___ Data shown ___

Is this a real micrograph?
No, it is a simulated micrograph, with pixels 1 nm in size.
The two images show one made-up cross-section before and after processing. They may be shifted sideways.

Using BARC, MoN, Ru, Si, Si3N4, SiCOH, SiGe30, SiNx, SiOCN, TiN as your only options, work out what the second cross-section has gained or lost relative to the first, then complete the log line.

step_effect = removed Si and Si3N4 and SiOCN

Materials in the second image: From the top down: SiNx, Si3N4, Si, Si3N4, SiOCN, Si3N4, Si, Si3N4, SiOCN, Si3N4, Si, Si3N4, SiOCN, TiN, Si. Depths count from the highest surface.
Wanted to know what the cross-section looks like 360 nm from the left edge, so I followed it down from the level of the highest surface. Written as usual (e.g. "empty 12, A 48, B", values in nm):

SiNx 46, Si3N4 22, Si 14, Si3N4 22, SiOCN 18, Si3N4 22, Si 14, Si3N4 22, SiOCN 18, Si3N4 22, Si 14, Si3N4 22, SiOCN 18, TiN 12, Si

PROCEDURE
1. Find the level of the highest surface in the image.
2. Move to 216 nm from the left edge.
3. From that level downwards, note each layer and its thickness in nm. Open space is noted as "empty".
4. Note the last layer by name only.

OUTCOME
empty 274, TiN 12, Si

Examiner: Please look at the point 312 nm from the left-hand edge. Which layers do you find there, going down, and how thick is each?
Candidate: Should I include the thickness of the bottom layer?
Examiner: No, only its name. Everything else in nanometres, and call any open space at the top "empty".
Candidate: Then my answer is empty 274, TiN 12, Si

___

** Task item **
For this task, write out exactly the lines of the entries above, starting at the line with "Using BARC, MoN, Ru, Si, Si3N4, SiCOH, SiGe30, SiNx, SiOCN, TiN" and ending at the line with "step_effect = removed Si and Si3N4 and SiOCN", both included, and no others.

** Written solution **
Using BARC, MoN, Ru, Si, Si3N4, SiCOH, SiGe30, SiNx, SiOCN, TiN as your only options, work out what the second cross-section has gained or lost relative to the first, then complete the log line.

step_effect = removed Si and Si3N4 and SiOCN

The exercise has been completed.